STORED DATA:

◆ ◆ ◆

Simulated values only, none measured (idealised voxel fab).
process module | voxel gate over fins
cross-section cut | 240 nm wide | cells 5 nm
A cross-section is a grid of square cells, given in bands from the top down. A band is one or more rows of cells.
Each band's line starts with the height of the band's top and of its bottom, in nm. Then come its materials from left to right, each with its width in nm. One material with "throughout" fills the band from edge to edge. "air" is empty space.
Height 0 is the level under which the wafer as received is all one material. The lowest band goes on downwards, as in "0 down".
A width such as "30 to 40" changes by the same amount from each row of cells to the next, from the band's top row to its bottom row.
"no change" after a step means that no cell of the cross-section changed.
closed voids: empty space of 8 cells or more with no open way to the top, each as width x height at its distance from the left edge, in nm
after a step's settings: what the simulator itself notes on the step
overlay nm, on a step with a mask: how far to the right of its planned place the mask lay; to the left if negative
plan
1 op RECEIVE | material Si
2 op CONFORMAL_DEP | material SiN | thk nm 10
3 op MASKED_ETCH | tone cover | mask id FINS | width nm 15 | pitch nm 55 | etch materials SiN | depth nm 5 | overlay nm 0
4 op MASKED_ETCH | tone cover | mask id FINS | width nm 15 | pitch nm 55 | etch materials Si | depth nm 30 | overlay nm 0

◆ ◆ ◆

Please restate each record exactly as it reads.

Simulated values only, none measured (idealised voxel fab).
process module | voxel gate over fins
cross-section cut | 240 nm wide | cells 5 nm
A cross-section is a grid of square cells, given in bands from the top down. A band is one or more rows of cells.
Each band's line starts with the height of the band's top and of its bottom, in nm. Then come its materials from left to right, each with its width in nm. One material with "throughout" fills the band from edge to edge. "air" is empty space.
Height 0 is the level under which the wafer as received is all one material. The lowest band goes on downwards, as in "0 down".
A width such as "30 to 40" changes by the same amount from each row of cells to the next, from the band's top row to its bottom row.
"no change" after a step means that no cell of the cross-section changed.
closed voids: empty space of 8 cells or more with no open way to the top, each as width x height at its distance from the left edge, in nm
after a step's settings: what the simulator itself notes on the step
overlay nm, on a step with a mask: how far to the right of its planned place the mask lay; to the left if negative
plan
1 op RECEIVE | material Si
2 op CONFORMAL_DEP | material SiN | thk nm 10
3 op MASKED_ETCH | tone cover | mask id FINS | width nm 15 | pitch nm 55 | etch materials SiN | depth nm 5 | overlay nm 0
4 op MASKED_ETCH | tone cover | mask id FINS | width nm 15 | pitch nm 55 | etch materials Si | depth nm 30 | overlay nm 0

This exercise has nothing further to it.